**DATA EXTRACTS:**
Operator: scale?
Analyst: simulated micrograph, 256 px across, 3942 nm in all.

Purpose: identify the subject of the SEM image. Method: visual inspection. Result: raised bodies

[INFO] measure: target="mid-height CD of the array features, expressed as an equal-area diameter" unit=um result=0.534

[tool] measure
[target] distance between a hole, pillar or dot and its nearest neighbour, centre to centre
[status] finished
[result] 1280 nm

**REQUIREMENT:** The response should consist of every record, written out exactly as given.

**EXERCISE RESULT:**
Operator: scale?
Analyst: simulated micrograph, 256 px across, 3942 nm in all.

Purpose: identify the subject of the SEM image. Method: visual inspection. Result: raised bodies

[INFO] measure: target="mid-height CD of the array features, expressed as an equal-area diameter" unit=um result=0.534

[tool] measure
[target] distance between a hole, pillar or dot and its nearest neighbour, centre to centre
[status] finished
[result] 1280 nm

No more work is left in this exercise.